▶ The data
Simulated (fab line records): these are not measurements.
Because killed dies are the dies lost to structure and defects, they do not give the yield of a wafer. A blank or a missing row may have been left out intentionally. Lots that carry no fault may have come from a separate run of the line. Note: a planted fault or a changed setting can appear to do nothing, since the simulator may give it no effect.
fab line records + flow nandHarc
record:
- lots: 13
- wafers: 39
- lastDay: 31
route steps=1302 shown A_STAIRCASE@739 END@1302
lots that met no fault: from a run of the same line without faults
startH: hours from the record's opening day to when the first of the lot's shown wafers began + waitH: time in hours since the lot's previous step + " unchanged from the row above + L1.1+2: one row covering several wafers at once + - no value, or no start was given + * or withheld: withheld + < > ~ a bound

▶ Work task
Repeat the material word for word, with no line missing.

▶ Reply
Simulated (fab line records): these are not measurements.
Because killed dies are the dies lost to structure and defects, they do not give the yield of a wafer. A blank or a missing row may have been left out intentionally. Lots that carry no fault may have come from a separate run of the line. Note: a planted fault or a changed setting can appear to do nothing, since the simulator may give it no effect.
fab line records + flow nandHarc
record:
- lots: 13
- wafers: 39
- lastDay: 31
route steps=1302 shown A_STAIRCASE@739 END@1302
lots that met no fault: from a run of the same line without faults
startH: hours from the record's opening day to when the first of the lot's shown wafers began + waitH: time in hours since the lot's previous step + " unchanged from the row above + L1.1+2: one row covering several wafers at once + - no value, or no start was given + * or withheld: withheld + < > ~ a bound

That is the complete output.